DATA FOR ANALYSIS:
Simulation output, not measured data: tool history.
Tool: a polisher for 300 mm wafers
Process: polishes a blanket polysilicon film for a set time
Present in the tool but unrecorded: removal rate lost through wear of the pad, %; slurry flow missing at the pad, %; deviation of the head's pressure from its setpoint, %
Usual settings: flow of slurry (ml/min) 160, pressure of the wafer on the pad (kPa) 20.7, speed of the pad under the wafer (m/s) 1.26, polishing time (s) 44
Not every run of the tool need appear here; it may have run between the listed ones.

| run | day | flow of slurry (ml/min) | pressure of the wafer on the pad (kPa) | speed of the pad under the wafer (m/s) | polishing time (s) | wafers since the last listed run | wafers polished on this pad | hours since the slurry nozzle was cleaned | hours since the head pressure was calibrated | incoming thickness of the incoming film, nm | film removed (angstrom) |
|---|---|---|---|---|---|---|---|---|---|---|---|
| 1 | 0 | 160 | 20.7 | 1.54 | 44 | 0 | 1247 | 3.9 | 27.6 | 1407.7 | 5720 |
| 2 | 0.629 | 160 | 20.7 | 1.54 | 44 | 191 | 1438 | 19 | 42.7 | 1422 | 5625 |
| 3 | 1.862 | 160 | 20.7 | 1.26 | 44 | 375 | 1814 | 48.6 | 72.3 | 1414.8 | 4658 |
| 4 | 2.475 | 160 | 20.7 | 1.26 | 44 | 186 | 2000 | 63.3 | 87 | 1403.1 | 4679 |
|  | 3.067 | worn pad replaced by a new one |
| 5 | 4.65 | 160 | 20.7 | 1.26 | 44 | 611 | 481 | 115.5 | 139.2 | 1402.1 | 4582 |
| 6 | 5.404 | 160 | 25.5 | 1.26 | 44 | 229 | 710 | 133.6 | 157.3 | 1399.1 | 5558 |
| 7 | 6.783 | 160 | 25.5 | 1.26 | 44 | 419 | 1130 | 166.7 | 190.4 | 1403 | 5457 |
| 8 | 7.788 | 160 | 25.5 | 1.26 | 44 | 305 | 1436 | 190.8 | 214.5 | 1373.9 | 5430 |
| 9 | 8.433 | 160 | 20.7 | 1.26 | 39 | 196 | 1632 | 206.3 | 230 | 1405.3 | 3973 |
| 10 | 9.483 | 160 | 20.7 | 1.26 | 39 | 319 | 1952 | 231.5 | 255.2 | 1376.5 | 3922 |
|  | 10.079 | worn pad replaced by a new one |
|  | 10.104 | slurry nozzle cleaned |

REQUIREMENT: Return nothing but the lines from the first line of the listing through the line with "1402.1 | 4582 |", please, keeping every one of them unchanged.

EXPECTED ANSWER:
Simulation output, not measured data: tool history.
Tool: a polisher for 300 mm wafers
Process: polishes a blanket polysilicon film for a set time
Present in the tool but unrecorded: removal rate lost through wear of the pad, %; slurry flow missing at the pad, %; deviation of the head's pressure from its setpoint, %
Usual settings: flow of slurry (ml/min) 160, pressure of the wafer on the pad (kPa) 20.7, speed of the pad under the wafer (m/s) 1.26, polishing time (s) 44
Not every run of the tool need appear here; it may have run between the listed ones.

| run | day | flow of slurry (ml/min) | pressure of the wafer on the pad (kPa) | speed of the pad under the wafer (m/s) | polishing time (s) | wafers since the last listed run | wafers polished on this pad | hours since the slurry nozzle was cleaned | hours since the head pressure was calibrated | incoming thickness of the incoming film, nm | film removed (angstrom) |
|---|---|---|---|---|---|---|---|---|---|---|---|
| 1 | 0 | 160 | 20.7 | 1.54 | 44 | 0 | 1247 | 3.9 | 27.6 | 1407.7 | 5720 |
| 2 | 0.629 | 160 | 20.7 | 1.54 | 44 | 191 | 1438 | 19 | 42.7 | 1422 | 5625 |
| 3 | 1.862 | 160 | 20.7 | 1.26 | 44 | 375 | 1814 | 48.6 | 72.3 | 1414.8 | 4658 |
| 4 | 2.475 | 160 | 20.7 | 1.26 | 44 | 186 | 2000 | 63.3 | 87 | 1403.1 | 4679 |
|  | 3.067 | worn pad replaced by a new one |
| 5 | 4.65 | 160 | 20.7 | 1.26 | 44 | 611 | 481 | 115.5 | 139.2 | 1402.1 | 4582 |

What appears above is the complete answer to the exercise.